Assignment: First find the line with "Killed dies are" in the entries below, then set down exactly every line through the line with "## TOOL OWNER'S DESK, pecvd-02", that line included.

Dataset excerpts:
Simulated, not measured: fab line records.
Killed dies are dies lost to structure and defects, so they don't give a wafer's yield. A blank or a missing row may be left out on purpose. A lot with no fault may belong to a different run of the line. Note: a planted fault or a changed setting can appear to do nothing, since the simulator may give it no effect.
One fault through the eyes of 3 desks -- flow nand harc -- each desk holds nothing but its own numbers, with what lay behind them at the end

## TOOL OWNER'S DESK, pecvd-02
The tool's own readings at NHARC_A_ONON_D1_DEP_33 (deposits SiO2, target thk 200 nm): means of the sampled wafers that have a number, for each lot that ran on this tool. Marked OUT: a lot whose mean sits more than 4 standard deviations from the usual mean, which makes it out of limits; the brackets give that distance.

Response area:
Killed dies are dies lost to structure and defects, so they don't give a wafer's yield. A blank or a missing row may be left out on purpose. A lot with no fault may belong to a different run of the line. Note: a planted fault or a changed setting can appear to do nothing, since the simulator may give it no effect.
One fault through the eyes of 3 desks -- flow nand harc -- each desk holds nothing but its own numbers, with what lay behind them at the end

## TOOL OWNER'S DESK, pecvd-02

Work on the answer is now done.